▶ _Available data_
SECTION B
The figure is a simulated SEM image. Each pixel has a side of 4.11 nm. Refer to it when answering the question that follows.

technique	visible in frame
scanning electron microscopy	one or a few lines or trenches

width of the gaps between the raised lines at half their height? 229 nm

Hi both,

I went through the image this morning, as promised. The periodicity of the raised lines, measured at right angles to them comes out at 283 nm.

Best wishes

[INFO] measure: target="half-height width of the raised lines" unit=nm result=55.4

▶ _Required action_
Return only the lines spanning from the first line of the material through the line with "lines or trenches", copied exactly, both ends kept.

▶ _Answer box_
SECTION B
The figure is a simulated SEM image. Each pixel has a side of 4.11 nm. Refer to it when answering the question that follows.

technique	visible in frame
scanning electron microscopy	one or a few lines or trenches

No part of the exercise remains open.